Brief
All records after this line are to be returned verbatim.

Data provided
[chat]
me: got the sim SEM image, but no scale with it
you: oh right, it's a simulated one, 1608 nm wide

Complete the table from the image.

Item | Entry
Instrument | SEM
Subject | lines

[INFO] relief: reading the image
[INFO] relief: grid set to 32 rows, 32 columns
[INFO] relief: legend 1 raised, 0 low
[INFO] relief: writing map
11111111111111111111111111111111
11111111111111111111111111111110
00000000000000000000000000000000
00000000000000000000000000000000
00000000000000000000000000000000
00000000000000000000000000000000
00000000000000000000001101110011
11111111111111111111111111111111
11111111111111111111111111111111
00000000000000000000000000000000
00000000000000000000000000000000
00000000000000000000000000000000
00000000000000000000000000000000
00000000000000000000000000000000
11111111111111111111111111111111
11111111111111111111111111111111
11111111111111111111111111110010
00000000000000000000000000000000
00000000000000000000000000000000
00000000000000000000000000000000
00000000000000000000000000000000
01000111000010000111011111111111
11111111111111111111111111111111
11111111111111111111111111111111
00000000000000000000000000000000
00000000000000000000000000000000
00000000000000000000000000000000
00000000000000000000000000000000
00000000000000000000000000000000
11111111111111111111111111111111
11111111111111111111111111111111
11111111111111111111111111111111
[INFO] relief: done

Reply
[chat]
me: got the sim SEM image, but no scale with it
you: oh right, it's a simulated one, 1608 nm wide

Complete the table from the image.

Item | Entry
Instrument | SEM
Subject | lines

[INFO] relief: reading the image
[INFO] relief: grid set to 32 rows, 32 columns
[INFO] relief: legend 1 raised, 0 low
[INFO] relief: writing map
11111111111111111111111111111111
11111111111111111111111111111110
00000000000000000000000000000000
00000000000000000000000000000000
00000000000000000000000000000000
00000000000000000000000000000000
00000000000000000000001101110011
11111111111111111111111111111111
11111111111111111111111111111111
00000000000000000000000000000000
00000000000000000000000000000000
00000000000000000000000000000000
00000000000000000000000000000000
00000000000000000000000000000000
11111111111111111111111111111111
11111111111111111111111111111111
11111111111111111111111111110010
00000000000000000000000000000000
00000000000000000000000000000000
00000000000000000000000000000000
00000000000000000000000000000000
01000111000010000111011111111111
11111111111111111111111111111111
11111111111111111111111111111111
00000000000000000000000000000000
00000000000000000000000000000000
00000000000000000000000000000000
00000000000000000000000000000000
00000000000000000000000000000000
11111111111111111111111111111111
11111111111111111111111111111111
11111111111111111111111111111111
[INFO] relief: done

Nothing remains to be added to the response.